> _EXERCISE_:
Write out again only the lines that run from the start of the entries to the line containing "the authors' place", both included.

> _INFORMATION_:
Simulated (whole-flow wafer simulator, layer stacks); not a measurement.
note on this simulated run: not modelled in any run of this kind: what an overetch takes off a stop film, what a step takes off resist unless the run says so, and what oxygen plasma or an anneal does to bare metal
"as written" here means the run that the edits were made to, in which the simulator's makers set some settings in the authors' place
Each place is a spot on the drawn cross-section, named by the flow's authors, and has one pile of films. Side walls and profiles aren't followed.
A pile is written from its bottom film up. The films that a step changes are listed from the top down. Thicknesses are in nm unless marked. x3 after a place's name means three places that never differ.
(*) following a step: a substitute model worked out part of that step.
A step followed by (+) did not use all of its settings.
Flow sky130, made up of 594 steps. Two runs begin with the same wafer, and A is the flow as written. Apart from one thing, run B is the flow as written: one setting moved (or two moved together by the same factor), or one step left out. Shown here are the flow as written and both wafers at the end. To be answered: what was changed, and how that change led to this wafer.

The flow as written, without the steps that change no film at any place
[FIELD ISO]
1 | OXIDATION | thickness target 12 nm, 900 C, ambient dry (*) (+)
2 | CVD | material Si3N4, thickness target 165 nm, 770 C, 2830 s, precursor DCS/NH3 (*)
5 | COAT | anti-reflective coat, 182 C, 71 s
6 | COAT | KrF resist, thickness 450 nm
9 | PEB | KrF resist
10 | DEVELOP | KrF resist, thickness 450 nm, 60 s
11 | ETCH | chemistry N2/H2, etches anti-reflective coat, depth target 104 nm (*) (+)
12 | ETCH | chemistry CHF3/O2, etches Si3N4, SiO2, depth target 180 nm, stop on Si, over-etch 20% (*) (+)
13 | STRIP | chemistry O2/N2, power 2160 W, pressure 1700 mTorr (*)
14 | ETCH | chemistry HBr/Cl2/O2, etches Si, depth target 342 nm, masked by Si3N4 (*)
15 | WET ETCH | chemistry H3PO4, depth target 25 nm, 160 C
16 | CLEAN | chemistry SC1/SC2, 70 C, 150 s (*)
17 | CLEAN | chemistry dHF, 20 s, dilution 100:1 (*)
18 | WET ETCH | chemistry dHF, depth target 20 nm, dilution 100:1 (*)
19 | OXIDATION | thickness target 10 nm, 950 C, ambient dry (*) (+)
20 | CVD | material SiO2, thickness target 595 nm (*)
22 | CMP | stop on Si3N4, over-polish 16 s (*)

> _RESPONSE AREA_:
Simulated (whole-flow wafer simulator, layer stacks); not a measurement.
note on this simulated run: not modelled in any run of this kind: what an overetch takes off a stop film, what a step takes off resist unless the run says so, and what oxygen plasma or an anneal does to bare metal
"as written" here means the run that the edits were made to, in which the simulator's makers set some settings in the authors' place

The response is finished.